▼

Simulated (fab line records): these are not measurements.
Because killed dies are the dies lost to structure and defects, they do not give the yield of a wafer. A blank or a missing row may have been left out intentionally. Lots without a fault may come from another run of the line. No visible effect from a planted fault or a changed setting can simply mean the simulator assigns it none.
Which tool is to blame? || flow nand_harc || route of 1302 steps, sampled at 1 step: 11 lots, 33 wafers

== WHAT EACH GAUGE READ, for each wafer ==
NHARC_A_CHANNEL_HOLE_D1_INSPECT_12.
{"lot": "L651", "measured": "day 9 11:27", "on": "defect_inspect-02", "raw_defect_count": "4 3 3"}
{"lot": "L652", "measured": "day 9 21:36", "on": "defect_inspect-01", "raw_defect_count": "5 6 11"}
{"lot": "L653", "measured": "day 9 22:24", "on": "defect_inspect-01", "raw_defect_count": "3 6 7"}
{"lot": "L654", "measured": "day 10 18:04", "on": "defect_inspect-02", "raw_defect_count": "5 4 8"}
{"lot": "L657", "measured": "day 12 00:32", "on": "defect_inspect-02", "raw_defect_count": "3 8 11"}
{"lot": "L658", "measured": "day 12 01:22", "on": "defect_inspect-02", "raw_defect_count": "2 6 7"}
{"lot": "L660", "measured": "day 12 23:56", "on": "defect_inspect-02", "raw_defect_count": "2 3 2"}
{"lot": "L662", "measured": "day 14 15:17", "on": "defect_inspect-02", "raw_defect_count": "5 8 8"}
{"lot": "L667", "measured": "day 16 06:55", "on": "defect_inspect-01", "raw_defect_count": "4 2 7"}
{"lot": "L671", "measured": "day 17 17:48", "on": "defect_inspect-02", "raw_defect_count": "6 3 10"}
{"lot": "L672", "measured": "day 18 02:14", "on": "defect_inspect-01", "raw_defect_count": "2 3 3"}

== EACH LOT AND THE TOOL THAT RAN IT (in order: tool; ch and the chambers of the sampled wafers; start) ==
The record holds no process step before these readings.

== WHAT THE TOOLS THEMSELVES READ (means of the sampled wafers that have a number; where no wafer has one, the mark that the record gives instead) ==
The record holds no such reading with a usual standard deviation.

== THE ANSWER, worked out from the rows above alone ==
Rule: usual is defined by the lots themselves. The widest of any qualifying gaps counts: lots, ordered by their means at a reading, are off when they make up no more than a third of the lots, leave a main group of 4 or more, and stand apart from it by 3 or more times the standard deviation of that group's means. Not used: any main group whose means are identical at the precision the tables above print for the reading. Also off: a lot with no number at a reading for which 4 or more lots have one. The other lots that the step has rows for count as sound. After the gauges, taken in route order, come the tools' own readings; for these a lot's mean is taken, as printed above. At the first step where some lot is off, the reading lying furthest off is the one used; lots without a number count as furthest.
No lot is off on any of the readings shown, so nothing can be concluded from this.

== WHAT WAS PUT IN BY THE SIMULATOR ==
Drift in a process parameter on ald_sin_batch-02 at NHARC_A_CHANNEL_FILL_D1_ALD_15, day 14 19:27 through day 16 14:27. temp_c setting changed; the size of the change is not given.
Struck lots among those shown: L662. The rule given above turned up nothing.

▲

**Work order:** Would you output, unchanged, each line from the start of the records to the line that holds "Because killed dies", both included and nothing else?

**Worked solution:**
Simulated (fab line records): these are not measurements.
Because killed dies are the dies lost to structure and defects, they do not give the yield of a wafer. A blank or a missing row may have been left out intentionally. Lots without a fault may come from another run of the line. No visible effect from a planted fault or a changed setting can simply mean the simulator assigns it none.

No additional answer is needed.